####

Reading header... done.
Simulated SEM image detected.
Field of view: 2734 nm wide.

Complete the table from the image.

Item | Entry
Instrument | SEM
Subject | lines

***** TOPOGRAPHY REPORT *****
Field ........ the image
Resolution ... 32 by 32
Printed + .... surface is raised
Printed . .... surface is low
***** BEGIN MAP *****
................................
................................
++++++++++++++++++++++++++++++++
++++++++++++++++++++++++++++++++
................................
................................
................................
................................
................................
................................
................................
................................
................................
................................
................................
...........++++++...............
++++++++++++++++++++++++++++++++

####

### Work order:
Could you restate the records above word for word?

### Written response:
Reading header... done.
Simulated SEM image detected.
Field of view: 2734 nm wide.

Complete the table from the image.

Item | Entry
Instrument | SEM
Subject | lines

***** TOPOGRAPHY REPORT *****
Field ........ the image
Resolution ... 32 by 32
Printed + .... surface is raised
Printed . .... surface is low
***** BEGIN MAP *****
................................
................................
++++++++++++++++++++++++++++++++
++++++++++++++++++++++++++++++++
................................
................................
................................
................................
................................
................................
................................
................................
................................
................................
................................
...........++++++...............
++++++++++++++++++++++++++++++++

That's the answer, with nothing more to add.